→ Task item
What is needed is an exact copy of all the records below.

▬▬▬▬▬▬

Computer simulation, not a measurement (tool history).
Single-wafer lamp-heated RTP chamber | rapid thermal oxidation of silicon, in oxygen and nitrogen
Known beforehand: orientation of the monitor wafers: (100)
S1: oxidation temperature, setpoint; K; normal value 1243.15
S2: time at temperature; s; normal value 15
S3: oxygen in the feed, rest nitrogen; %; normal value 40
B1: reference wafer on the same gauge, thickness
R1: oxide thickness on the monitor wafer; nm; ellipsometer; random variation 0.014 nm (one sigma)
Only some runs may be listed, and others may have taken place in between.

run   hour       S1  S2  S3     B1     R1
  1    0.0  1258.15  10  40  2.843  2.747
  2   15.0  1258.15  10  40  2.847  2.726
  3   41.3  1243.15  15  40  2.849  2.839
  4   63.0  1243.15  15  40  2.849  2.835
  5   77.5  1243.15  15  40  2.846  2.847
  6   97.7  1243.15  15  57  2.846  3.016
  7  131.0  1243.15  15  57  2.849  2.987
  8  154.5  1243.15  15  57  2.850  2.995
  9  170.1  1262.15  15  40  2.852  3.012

▬▬▬▬▬▬

→ Exercise response
Computer simulation, not a measurement (tool history).
Single-wafer lamp-heated RTP chamber | rapid thermal oxidation of silicon, in oxygen and nitrogen
Known beforehand: orientation of the monitor wafers: (100)
S1: oxidation temperature, setpoint; K; normal value 1243.15
S2: time at temperature; s; normal value 15
S3: oxygen in the feed, rest nitrogen; %; normal value 40
B1: reference wafer on the same gauge, thickness
R1: oxide thickness on the monitor wafer; nm; ellipsometer; random variation 0.014 nm (one sigma)
Only some runs may be listed, and others may have taken place in between.

run   hour       S1  S2  S3     B1     R1
  1    0.0  1258.15  10  40  2.843  2.747
  2   15.0  1258.15  10  40  2.847  2.726
  3   41.3  1243.15  15  40  2.849  2.839
  4   63.0  1243.15  15  40  2.849  2.835
  5   77.5  1243.15  15  40  2.846  2.847
  6   97.7  1243.15  15  57  2.846  3.016
  7  131.0  1243.15  15  57  2.849  2.987
  8  154.5  1243.15  15  57  2.850  2.995
  9  170.1  1262.15  15  40  2.852  3.012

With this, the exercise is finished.